(Work instruction): For the entries below, print exactly the lines between the line holding "step 14, WET" and the line holding "step 18, OXIDATION", inclusive, and nothing else.

(Dataset extract):
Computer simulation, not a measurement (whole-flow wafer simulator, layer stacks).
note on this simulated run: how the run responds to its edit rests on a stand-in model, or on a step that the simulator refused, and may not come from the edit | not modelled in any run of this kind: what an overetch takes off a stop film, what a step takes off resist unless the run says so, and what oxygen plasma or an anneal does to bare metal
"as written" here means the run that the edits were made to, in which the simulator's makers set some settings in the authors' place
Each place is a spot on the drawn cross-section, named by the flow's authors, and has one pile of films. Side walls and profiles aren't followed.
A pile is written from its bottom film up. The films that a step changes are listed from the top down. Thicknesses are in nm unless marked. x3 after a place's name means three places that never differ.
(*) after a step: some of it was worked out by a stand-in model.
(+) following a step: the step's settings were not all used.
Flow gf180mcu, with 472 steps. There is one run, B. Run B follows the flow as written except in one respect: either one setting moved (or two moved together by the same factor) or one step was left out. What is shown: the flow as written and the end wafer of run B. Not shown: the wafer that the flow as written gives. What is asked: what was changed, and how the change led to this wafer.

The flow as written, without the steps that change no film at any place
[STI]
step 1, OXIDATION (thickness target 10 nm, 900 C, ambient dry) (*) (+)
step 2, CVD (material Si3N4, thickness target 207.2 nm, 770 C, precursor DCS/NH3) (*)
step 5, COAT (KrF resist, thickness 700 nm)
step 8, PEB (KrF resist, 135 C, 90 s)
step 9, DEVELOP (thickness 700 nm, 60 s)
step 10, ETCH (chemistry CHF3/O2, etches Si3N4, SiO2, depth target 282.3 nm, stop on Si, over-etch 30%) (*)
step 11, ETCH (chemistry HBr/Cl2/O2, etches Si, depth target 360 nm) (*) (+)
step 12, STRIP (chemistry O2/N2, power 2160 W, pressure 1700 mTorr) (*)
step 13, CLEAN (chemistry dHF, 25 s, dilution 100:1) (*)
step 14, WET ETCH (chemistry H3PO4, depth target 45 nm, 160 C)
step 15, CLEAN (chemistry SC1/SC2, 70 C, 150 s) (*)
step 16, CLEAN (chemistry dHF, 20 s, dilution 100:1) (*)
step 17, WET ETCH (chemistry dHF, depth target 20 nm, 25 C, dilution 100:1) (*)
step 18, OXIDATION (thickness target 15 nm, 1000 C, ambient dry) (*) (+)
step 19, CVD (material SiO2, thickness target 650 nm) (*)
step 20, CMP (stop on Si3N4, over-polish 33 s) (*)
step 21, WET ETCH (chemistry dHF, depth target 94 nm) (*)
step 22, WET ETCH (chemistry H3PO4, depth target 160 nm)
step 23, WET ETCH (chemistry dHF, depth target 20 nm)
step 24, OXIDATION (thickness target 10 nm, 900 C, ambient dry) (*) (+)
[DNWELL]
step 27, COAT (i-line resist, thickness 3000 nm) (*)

(Task solution):
step 14, WET ETCH (chemistry H3PO4, depth target 45 nm, 160 C)
step 15, CLEAN (chemistry SC1/SC2, 70 C, 150 s) (*)
step 16, CLEAN (chemistry dHF, 20 s, dilution 100:1) (*)
step 17, WET ETCH (chemistry dHF, depth target 20 nm, 25 C, dilution 100:1) (*)
step 18, OXIDATION (thickness target 15 nm, 1000 C, ambient dry) (*) (+)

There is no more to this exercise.